[Record extracts — start]
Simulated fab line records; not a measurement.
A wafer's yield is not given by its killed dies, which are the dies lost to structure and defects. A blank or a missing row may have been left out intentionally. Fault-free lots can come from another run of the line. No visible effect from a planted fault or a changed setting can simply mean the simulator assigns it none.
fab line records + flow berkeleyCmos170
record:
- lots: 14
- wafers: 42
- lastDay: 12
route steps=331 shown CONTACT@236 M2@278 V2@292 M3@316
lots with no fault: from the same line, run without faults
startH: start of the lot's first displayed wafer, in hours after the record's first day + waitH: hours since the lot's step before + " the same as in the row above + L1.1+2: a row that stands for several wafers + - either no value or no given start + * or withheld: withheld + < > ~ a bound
[Record extracts — finish]

*Work task*. Word for word, print the listing above once more.

*Exercise response*.
Simulated fab line records; not a measurement.
A wafer's yield is not given by its killed dies, which are the dies lost to structure and defects. A blank or a missing row may have been left out intentionally. Fault-free lots can come from another run of the line. No visible effect from a planted fault or a changed setting can simply mean the simulator assigns it none.
fab line records + flow berkeleyCmos170
record:
- lots: 14
- wafers: 42
- lastDay: 12
route steps=331 shown CONTACT@236 M2@278 V2@292 M3@316
lots with no fault: from the same line, run without faults
startH: start of the lot's first displayed wafer, in hours after the record's first day + waitH: hours since the lot's step before + " the same as in the row above + L1.1+2: a row that stands for several wafers + - either no value or no given start + * or withheld: withheld + < > ~ a bound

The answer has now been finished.